Data provided:
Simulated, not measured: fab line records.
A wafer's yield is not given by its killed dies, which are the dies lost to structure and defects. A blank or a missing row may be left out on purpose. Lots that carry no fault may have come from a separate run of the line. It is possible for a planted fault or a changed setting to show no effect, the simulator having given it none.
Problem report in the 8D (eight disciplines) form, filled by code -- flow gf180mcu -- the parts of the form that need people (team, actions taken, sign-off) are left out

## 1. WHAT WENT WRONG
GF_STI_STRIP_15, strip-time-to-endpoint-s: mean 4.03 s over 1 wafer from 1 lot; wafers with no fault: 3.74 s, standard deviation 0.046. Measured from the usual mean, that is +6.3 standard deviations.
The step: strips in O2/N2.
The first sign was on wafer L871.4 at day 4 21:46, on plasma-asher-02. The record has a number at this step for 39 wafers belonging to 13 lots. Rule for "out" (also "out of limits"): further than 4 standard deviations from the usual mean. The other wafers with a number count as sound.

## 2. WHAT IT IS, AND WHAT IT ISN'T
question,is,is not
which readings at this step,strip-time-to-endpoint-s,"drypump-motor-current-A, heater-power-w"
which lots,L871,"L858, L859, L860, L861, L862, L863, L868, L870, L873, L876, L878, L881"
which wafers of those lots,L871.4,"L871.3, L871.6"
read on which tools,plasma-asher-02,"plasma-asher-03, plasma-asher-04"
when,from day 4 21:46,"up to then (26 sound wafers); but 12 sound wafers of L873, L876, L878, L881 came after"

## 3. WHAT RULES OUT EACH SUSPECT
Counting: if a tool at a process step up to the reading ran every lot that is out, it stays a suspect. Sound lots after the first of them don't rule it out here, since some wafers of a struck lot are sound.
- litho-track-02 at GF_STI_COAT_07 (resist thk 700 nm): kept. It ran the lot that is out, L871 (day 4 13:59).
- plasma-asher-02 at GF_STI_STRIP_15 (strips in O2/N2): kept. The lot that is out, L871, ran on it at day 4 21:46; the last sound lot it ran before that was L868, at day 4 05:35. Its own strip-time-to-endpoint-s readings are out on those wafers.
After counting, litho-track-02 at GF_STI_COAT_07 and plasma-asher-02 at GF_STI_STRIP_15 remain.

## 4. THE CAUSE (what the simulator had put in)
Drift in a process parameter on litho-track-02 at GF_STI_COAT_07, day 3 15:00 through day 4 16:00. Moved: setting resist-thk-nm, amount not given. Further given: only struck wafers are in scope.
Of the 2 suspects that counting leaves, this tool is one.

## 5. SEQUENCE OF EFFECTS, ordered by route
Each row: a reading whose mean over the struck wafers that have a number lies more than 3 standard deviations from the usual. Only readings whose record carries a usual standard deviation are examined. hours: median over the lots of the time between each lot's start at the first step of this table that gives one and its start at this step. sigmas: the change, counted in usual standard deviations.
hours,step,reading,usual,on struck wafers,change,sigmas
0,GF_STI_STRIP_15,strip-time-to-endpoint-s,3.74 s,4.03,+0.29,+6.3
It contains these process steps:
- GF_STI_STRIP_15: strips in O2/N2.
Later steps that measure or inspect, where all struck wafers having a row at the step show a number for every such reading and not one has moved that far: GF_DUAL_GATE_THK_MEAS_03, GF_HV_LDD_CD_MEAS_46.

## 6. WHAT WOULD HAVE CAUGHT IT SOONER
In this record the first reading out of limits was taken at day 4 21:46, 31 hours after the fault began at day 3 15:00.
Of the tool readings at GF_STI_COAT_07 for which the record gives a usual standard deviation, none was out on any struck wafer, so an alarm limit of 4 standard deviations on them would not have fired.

Action item: Quote exactly the first line of the entries and every line after it, stopping with the line that contains "The step: strips in O2/N2.".

Exercise response:
Simulated, not measured: fab line records.
A wafer's yield is not given by its killed dies, which are the dies lost to structure and defects. A blank or a missing row may be left out on purpose. Lots that carry no fault may have come from a separate run of the line. It is possible for a planted fault or a changed setting to show no effect, the simulator having given it none.
Problem report in the 8D (eight disciplines) form, filled by code -- flow gf180mcu -- the parts of the form that need people (team, actions taken, sign-off) are left out

## 1. WHAT WENT WRONG
GF_STI_STRIP_15, strip-time-to-endpoint-s: mean 4.03 s over 1 wafer from 1 lot; wafers with no fault: 3.74 s, standard deviation 0.046. Measured from the usual mean, that is +6.3 standard deviations.
The step: strips in O2/N2.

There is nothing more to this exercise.